* _Work instruction_: Everything from the first line of the records below through the line containing "Run 2, hour" is to be retyped exactly; leave out the rest.

* _The data_:
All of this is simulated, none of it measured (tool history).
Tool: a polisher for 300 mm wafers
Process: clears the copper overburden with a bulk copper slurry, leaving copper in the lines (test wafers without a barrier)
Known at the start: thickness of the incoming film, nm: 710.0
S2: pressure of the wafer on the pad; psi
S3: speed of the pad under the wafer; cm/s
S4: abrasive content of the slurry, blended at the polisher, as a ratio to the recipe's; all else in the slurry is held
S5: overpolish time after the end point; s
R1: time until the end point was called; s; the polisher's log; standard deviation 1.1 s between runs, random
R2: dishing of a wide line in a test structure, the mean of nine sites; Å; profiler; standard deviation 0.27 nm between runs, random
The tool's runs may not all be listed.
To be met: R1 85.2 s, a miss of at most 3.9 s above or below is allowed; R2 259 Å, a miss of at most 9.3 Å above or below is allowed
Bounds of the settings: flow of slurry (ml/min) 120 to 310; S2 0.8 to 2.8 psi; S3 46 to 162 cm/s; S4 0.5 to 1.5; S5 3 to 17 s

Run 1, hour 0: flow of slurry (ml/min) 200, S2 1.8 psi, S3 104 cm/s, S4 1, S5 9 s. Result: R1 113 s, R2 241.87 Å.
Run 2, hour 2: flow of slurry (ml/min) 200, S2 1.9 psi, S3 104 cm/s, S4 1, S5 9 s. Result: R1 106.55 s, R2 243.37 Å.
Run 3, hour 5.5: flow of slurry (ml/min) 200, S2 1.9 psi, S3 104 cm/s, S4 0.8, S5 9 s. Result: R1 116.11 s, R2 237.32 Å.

* _Solution_:
All of this is simulated, none of it measured (tool history).
Tool: a polisher for 300 mm wafers
Process: clears the copper overburden with a bulk copper slurry, leaving copper in the lines (test wafers without a barrier)
Known at the start: thickness of the incoming film, nm: 710.0
S2: pressure of the wafer on the pad; psi
S3: speed of the pad under the wafer; cm/s
S4: abrasive content of the slurry, blended at the polisher, as a ratio to the recipe's; all else in the slurry is held
S5: overpolish time after the end point; s
R1: time until the end point was called; s; the polisher's log; standard deviation 1.1 s between runs, random
R2: dishing of a wide line in a test structure, the mean of nine sites; Å; profiler; standard deviation 0.27 nm between runs, random
The tool's runs may not all be listed.
To be met: R1 85.2 s, a miss of at most 3.9 s above or below is allowed; R2 259 Å, a miss of at most 9.3 Å above or below is allowed
Bounds of the settings: flow of slurry (ml/min) 120 to 310; S2 0.8 to 2.8 psi; S3 46 to 162 cm/s; S4 0.5 to 1.5; S5 3 to 17 s

Run 1, hour 0: flow of slurry (ml/min) 200, S2 1.8 psi, S3 104 cm/s, S4 1, S5 9 s. Result: R1 113 s, R2 241.87 Å.
Run 2, hour 2: flow of slurry (ml/min) 200, S2 1.9 psi, S3 104 cm/s, S4 1, S5 9 s. Result: R1 106.55 s, R2 243.37 Å.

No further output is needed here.